_ _ _ _

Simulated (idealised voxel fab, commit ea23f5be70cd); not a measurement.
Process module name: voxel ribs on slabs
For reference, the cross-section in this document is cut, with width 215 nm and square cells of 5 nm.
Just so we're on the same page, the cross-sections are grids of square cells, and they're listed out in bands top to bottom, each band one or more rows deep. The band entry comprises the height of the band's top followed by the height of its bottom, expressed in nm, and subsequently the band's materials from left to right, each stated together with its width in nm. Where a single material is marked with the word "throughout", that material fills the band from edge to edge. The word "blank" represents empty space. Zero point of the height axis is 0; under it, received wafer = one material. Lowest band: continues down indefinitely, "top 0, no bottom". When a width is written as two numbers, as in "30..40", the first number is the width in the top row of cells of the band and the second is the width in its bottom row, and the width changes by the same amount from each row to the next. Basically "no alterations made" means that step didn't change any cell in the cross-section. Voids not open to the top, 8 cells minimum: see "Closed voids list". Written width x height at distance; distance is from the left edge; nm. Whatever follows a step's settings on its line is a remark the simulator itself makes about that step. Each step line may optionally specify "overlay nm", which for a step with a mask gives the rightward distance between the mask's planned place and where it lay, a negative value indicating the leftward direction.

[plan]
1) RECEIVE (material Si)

_ _ _ _

What you give back should be exactly the lines of the data above from the line with "Process module name: voxel ribs on slabs" through the line with "For reference, the", both of those included, and nothing more.

Process module name: voxel ribs on slabs
For reference, the cross-section in this document is cut, with width 215 nm and square cells of 5 nm.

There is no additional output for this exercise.